→ RECORDS PROVIDED:
☆ ☆ ☆
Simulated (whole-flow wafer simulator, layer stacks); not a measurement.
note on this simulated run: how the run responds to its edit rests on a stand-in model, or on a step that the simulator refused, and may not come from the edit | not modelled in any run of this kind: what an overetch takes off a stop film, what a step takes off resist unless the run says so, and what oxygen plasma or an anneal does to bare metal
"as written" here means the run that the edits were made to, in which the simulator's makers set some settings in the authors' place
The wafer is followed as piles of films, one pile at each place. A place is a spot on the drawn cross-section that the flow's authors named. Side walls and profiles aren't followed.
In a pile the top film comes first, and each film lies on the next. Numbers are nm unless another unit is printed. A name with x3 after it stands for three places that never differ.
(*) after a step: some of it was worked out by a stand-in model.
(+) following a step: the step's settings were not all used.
☆ ☆ ☆

→ EXERCISE: Go through the records and output them all, word for word.

→ ANSWER SPACE:
Simulated (whole-flow wafer simulator, layer stacks); not a measurement.
note on this simulated run: how the run responds to its edit rests on a stand-in model, or on a step that the simulator refused, and may not come from the edit | not modelled in any run of this kind: what an overetch takes off a stop film, what a step takes off resist unless the run says so, and what oxygen plasma or an anneal does to bare metal
"as written" here means the run that the edits were made to, in which the simulator's makers set some settings in the authors' place
The wafer is followed as piles of films, one pile at each place. A place is a spot on the drawn cross-section that the flow's authors named. Side walls and profiles aren't followed.
In a pile the top film comes first, and each film lies on the next. Numbers are nm unless another unit is printed. A name with x3 after it stands for three places that never differ.
(*) after a step: some of it was worked out by a stand-in model.
(+) following a step: the step's settings were not all used.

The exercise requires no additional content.